- EXERCISE -
Some of the lines below need repeating. Reproduce exactly those between the lines holding "What does the tool deliver on the next run?" and "Not included in", inclusive.

- RECORD SET -
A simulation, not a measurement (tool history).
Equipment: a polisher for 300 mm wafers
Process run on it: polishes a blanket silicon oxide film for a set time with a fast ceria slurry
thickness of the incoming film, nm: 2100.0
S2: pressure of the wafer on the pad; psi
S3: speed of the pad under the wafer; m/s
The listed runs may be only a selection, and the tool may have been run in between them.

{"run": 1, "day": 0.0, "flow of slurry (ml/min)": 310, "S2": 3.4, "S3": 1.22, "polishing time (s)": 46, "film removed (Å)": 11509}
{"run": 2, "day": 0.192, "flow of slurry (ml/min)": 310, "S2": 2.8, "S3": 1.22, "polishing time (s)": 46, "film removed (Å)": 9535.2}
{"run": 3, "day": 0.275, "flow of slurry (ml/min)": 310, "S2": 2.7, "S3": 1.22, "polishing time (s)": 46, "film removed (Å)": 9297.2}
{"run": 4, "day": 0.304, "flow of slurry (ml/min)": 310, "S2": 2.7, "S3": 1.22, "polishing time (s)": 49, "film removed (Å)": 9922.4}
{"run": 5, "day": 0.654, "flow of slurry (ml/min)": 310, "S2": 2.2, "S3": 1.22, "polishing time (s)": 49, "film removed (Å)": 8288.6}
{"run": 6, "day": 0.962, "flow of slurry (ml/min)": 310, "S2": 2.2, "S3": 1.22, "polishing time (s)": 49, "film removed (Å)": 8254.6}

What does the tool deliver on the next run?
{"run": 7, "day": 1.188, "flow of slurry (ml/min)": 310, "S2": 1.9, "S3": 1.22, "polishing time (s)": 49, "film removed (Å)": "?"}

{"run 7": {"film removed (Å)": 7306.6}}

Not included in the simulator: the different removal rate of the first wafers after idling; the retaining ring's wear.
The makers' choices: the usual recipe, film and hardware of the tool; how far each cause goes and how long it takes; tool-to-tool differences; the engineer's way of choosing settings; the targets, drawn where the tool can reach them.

- EXERCISE SOLUTION -
What does the tool deliver on the next run?
{"run": 7, "day": 1.188, "flow of slurry (ml/min)": 310, "S2": 1.9, "S3": 1.22, "polishing time (s)": 49, "film removed (Å)": "?"}

{"run 7": {"film removed (Å)": 7306.6}}

Not included in the simulator: the different removal rate of the first wafers after idling; the retaining ring's wear.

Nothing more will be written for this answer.